## Information given:
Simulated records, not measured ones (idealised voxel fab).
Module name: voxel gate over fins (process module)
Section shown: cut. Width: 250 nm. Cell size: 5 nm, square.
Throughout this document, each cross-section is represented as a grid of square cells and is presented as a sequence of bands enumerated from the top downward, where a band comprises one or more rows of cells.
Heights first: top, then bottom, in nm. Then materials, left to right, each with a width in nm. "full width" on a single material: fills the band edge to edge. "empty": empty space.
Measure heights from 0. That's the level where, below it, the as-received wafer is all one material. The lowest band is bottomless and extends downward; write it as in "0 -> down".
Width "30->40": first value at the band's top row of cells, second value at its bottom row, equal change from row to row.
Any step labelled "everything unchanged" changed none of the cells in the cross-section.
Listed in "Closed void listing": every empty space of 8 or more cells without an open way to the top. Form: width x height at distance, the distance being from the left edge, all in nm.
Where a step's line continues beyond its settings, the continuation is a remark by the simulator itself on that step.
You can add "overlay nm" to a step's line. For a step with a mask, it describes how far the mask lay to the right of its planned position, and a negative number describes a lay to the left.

## Work request:
The answer is the records above restated word for word from their opening line through the line that holds "Section shown: cut.", both included, and nothing else.

## Exercise answer:
Simulated records, not measured ones (idealised voxel fab).
Module name: voxel gate over fins (process module)
Section shown: cut. Width: 250 nm. Cell size: 5 nm, square.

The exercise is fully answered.